*** Begin section ***

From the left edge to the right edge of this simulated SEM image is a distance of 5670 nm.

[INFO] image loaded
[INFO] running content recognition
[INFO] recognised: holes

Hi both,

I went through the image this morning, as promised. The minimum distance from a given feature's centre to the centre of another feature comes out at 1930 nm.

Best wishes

*** End section ***

Required action: The lines needed are the ones from the first line of the entries through the line that contains "I went through", given again without any change.

Task answer:
From the left edge to the right edge of this simulated SEM image is a distance of 5670 nm.

[INFO] image loaded
[INFO] running content recognition
[INFO] recognised: holes

Hi both,

I went through the image this morning, as promised. The minimum distance from a given feature's centre to the centre of another feature comes out at 1930 nm.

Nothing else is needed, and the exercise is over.